▸ **DATASET RECORDS**
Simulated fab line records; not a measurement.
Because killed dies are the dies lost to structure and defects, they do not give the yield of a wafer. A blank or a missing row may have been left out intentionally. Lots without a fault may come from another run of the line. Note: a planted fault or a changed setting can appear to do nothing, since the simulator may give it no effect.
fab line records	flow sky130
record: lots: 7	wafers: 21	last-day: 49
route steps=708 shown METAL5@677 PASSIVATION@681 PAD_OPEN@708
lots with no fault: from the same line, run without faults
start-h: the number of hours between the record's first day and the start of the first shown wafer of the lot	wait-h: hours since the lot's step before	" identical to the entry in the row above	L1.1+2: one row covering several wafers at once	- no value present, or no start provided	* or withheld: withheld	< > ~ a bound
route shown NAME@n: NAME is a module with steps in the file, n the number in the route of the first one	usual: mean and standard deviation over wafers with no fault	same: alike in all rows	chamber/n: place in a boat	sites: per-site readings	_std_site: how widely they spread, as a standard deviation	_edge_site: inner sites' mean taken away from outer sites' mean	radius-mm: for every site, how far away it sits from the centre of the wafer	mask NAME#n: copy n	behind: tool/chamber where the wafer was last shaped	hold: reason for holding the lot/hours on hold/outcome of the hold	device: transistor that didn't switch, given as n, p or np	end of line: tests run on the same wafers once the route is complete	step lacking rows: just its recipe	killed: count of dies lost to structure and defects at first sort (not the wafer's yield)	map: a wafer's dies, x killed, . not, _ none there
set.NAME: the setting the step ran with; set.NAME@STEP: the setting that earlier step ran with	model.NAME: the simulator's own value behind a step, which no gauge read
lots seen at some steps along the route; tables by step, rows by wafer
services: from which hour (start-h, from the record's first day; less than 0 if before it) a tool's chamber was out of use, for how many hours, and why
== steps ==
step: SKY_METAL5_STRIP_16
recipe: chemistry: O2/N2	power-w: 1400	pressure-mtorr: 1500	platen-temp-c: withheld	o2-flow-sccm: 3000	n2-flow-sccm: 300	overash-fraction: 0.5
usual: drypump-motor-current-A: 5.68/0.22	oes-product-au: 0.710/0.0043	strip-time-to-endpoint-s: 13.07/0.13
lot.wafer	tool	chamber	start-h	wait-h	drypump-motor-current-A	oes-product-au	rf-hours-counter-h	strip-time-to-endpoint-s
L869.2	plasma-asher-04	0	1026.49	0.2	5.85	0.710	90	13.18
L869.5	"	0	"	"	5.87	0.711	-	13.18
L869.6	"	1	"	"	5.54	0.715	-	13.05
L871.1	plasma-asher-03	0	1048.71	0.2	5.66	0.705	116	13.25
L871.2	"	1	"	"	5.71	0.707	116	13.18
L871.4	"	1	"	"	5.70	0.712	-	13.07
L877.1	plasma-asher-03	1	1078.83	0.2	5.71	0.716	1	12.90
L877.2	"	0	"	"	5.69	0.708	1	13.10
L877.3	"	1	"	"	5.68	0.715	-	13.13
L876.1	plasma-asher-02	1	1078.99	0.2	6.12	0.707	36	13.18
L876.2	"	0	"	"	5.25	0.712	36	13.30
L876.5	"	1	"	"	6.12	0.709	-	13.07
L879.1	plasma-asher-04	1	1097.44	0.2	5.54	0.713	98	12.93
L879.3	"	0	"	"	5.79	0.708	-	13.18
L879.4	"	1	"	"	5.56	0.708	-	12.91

▸ **ACTIVITY**
Could you write out exactly the lines above, starting at the first one and ending with the line that has "lots with no"?

▸ **TASK ANSWER**
Simulated fab line records; not a measurement.
Because killed dies are the dies lost to structure and defects, they do not give the yield of a wafer. A blank or a missing row may have been left out intentionally. Lots without a fault may come from another run of the line. Note: a planted fault or a changed setting can appear to do nothing, since the simulator may give it no effect.
fab line records	flow sky130
record: lots: 7	wafers: 21	last-day: 49
route steps=708 shown METAL5@677 PASSIVATION@681 PAD_OPEN@708
lots with no fault: from the same line, run without faults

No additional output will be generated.